Give back the lines of the records exactly, starting at the first and ending at the one with "I divided the".

**Material shown**
⟨
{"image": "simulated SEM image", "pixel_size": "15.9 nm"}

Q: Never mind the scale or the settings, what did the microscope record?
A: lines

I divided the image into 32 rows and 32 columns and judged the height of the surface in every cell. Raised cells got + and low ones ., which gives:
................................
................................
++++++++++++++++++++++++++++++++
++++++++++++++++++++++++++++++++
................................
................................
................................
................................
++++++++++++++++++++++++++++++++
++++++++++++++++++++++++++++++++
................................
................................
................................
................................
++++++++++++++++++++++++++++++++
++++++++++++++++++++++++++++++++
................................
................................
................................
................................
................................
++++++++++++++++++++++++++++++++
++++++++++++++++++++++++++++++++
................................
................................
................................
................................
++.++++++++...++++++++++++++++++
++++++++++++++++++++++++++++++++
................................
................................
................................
⟩

**Response**
{"image": "simulated SEM image", "pixel_size": "15.9 nm"}

Q: Never mind the scale or the settings, what did the microscope record?
A: lines

I divided the image into 32 rows and 32 columns and judged the height of the surface in every cell. Raised cells got + and low ones ., which gives:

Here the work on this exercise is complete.